**EXERCISE**
Return the listing that follows, word for word.

**LISTED RECORDS**
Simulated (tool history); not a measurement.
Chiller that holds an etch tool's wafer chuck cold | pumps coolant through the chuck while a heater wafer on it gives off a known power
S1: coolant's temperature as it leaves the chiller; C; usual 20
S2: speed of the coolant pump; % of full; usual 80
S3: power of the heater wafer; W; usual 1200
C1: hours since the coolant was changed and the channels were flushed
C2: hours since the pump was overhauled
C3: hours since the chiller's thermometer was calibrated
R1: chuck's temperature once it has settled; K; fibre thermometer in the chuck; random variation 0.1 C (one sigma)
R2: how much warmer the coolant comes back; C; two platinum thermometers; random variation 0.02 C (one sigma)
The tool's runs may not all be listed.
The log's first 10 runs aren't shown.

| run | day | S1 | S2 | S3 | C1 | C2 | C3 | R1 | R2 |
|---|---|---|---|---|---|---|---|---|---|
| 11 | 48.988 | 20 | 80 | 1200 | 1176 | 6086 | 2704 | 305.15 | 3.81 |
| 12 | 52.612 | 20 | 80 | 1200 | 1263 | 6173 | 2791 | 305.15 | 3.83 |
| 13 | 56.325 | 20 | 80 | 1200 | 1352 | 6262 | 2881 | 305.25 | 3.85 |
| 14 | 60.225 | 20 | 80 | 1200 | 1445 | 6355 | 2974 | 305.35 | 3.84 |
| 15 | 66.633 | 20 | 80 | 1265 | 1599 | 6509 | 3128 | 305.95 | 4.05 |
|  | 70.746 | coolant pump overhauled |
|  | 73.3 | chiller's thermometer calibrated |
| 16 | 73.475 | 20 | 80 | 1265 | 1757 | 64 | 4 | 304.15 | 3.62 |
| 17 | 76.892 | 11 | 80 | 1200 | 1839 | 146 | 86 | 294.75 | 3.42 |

**ANSWER SECTION**
Simulated (tool history); not a measurement.
Chiller that holds an etch tool's wafer chuck cold | pumps coolant through the chuck while a heater wafer on it gives off a known power
S1: coolant's temperature as it leaves the chiller; C; usual 20
S2: speed of the coolant pump; % of full; usual 80
S3: power of the heater wafer; W; usual 1200
C1: hours since the coolant was changed and the channels were flushed
C2: hours since the pump was overhauled
C3: hours since the chiller's thermometer was calibrated
R1: chuck's temperature once it has settled; K; fibre thermometer in the chuck; random variation 0.1 C (one sigma)
R2: how much warmer the coolant comes back; C; two platinum thermometers; random variation 0.02 C (one sigma)
The tool's runs may not all be listed.
The log's first 10 runs aren't shown.

| run | day | S1 | S2 | S3 | C1 | C2 | C3 | R1 | R2 |
|---|---|---|---|---|---|---|---|---|---|
| 11 | 48.988 | 20 | 80 | 1200 | 1176 | 6086 | 2704 | 305.15 | 3.81 |
| 12 | 52.612 | 20 | 80 | 1200 | 1263 | 6173 | 2791 | 305.15 | 3.83 |
| 13 | 56.325 | 20 | 80 | 1200 | 1352 | 6262 | 2881 | 305.25 | 3.85 |
| 14 | 60.225 | 20 | 80 | 1200 | 1445 | 6355 | 2974 | 305.35 | 3.84 |
| 15 | 66.633 | 20 | 80 | 1265 | 1599 | 6509 | 3128 | 305.95 | 4.05 |
|  | 70.746 | coolant pump overhauled |
|  | 73.3 | chiller's thermometer calibrated |
| 16 | 73.475 | 20 | 80 | 1265 | 1757 | 64 | 4 | 304.15 | 3.62 |
| 17 | 76.892 | 11 | 80 | 1200 | 1839 | 146 | 86 | 294.75 | 3.42 |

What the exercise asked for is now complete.